Dataset entries
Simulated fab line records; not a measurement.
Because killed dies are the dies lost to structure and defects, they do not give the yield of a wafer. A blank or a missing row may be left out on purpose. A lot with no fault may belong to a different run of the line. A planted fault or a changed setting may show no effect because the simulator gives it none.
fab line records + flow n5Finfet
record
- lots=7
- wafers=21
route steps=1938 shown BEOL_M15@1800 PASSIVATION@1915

Task item
The data above should be copied exactly, with no line omitted.

Exercise output
Simulated fab line records; not a measurement.
Because killed dies are the dies lost to structure and defects, they do not give the yield of a wafer. A blank or a missing row may be left out on purpose. A lot with no fault may belong to a different run of the line. A planted fault or a changed setting may show no effect because the simulator gives it none.
fab line records + flow n5Finfet
record
- lots=7
- wafers=21
route steps=1938 shown BEOL_M15@1800 PASSIVATION@1915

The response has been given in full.